→ INFORMATION SHOWN
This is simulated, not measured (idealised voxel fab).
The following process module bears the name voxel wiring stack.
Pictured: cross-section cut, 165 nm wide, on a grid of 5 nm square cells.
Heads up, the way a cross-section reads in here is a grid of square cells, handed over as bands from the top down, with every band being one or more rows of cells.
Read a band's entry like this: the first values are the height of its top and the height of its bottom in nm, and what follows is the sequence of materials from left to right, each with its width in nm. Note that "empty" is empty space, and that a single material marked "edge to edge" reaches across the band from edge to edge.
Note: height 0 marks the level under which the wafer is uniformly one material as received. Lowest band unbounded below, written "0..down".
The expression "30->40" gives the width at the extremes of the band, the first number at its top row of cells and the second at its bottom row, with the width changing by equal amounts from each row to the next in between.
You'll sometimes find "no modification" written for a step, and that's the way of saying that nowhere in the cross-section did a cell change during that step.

→ EXERCISE
An exact, complete copy of the lines above from the one with "Note: height 0" through the one with "next in between." is the whole answer.

→ RESPONSE BOX
Note: height 0 marks the level under which the wafer is uniformly one material as received. Lowest band unbounded below, written "0..down".
The expression "30->40" gives the width at the extremes of the band, the first number at its top row of cells and the second at its bottom row, with the width changing by equal amounts from each row to the next in between.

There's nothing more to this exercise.